From the data underneath, reproduce exactly the stretch that begins at the line with "L079.1 | litho-track-03, 0" and ends after the line with "L084.4 | litho-track-01, 0".

=-=-=

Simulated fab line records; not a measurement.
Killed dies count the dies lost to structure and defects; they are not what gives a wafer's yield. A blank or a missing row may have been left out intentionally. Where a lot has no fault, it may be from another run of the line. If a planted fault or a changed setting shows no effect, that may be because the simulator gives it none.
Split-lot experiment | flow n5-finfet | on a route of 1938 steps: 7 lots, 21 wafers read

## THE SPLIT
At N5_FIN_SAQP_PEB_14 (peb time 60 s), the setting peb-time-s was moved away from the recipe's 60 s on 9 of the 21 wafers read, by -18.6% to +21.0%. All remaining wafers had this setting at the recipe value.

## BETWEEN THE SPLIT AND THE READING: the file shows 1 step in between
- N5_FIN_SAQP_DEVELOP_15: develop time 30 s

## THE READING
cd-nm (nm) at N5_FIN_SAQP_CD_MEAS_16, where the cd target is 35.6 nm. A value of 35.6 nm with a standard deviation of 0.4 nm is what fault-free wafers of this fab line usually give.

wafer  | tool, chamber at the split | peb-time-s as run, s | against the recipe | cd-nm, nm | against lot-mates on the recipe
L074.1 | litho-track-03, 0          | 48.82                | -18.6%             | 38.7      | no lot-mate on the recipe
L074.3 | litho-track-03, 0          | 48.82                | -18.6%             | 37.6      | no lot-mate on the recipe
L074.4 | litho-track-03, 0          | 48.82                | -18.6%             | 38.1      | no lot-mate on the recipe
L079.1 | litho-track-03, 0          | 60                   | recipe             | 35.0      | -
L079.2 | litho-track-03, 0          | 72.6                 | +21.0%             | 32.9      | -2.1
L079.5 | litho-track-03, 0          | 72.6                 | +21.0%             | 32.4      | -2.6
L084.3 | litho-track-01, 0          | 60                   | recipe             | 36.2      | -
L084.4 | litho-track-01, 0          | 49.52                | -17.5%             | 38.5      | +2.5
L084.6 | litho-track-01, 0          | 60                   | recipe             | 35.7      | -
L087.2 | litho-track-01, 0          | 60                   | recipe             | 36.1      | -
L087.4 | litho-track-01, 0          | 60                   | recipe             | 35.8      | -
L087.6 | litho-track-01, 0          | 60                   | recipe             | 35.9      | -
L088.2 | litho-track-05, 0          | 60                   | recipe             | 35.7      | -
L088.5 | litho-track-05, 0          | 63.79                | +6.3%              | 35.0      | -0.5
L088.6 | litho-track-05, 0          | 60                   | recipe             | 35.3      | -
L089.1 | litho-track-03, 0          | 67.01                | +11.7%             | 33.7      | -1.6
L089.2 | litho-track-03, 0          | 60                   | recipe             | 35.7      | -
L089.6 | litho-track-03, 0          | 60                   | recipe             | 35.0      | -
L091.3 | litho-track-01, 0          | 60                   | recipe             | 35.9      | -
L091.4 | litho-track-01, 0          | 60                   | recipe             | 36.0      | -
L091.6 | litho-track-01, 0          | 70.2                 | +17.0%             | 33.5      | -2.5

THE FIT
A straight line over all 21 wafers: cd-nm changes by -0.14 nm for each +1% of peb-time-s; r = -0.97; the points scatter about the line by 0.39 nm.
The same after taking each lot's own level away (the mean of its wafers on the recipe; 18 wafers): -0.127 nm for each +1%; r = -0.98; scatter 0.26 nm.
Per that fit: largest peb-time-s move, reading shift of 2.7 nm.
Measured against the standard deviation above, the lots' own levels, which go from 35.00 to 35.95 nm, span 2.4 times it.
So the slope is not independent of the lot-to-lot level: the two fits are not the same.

=-=-=

* **Problem solution**:
L079.1 | litho-track-03, 0          | 60                   | recipe             | 35.0      | -
L079.2 | litho-track-03, 0          | 72.6                 | +21.0%             | 32.9      | -2.1
L079.5 | litho-track-03, 0          | 72.6                 | +21.0%             | 32.4      | -2.6
L084.3 | litho-track-01, 0          | 60                   | recipe             | 36.2      | -
L084.4 | litho-track-01, 0          | 49.52                | -17.5%             | 38.5      | +2.5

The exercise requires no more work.